WORK ORDER: Print the whole listing, unchanged.

INFORMATION SUPPLIED:
****
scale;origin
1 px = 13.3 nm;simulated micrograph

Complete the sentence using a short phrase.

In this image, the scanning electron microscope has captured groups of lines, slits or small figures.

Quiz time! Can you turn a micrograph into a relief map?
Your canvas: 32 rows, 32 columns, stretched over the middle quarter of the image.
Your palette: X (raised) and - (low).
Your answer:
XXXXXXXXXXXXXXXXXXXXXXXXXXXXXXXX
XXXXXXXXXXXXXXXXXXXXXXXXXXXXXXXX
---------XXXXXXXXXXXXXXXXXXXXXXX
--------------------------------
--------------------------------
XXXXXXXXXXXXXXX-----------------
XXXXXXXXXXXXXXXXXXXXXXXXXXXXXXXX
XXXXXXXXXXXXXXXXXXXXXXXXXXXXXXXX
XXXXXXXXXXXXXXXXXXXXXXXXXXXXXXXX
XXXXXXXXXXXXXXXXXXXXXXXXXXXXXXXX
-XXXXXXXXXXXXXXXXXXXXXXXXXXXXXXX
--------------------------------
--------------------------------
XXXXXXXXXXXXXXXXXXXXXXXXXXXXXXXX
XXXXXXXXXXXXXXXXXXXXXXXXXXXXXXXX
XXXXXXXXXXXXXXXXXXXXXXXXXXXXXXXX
****

EXERCISE RESPONSE:
scale;origin
1 px = 13.3 nm;simulated micrograph

Complete the sentence using a short phrase.

In this image, the scanning electron microscope has captured groups of lines, slits or small figures.

Quiz time! Can you turn a micrograph into a relief map?
Your canvas: 32 rows, 32 columns, stretched over the middle quarter of the image.
Your palette: X (raised) and - (low).
Your answer:
XXXXXXXXXXXXXXXXXXXXXXXXXXXXXXXX
XXXXXXXXXXXXXXXXXXXXXXXXXXXXXXXX
---------XXXXXXXXXXXXXXXXXXXXXXX
--------------------------------
--------------------------------
XXXXXXXXXXXXXXX-----------------
XXXXXXXXXXXXXXXXXXXXXXXXXXXXXXXX
XXXXXXXXXXXXXXXXXXXXXXXXXXXXXXXX
XXXXXXXXXXXXXXXXXXXXXXXXXXXXXXXX
XXXXXXXXXXXXXXXXXXXXXXXXXXXXXXXX
-XXXXXXXXXXXXXXXXXXXXXXXXXXXXXXX
--------------------------------
--------------------------------
XXXXXXXXXXXXXXXXXXXXXXXXXXXXXXXX
XXXXXXXXXXXXXXXXXXXXXXXXXXXXXXXX
XXXXXXXXXXXXXXXXXXXXXXXXXXXXXXXX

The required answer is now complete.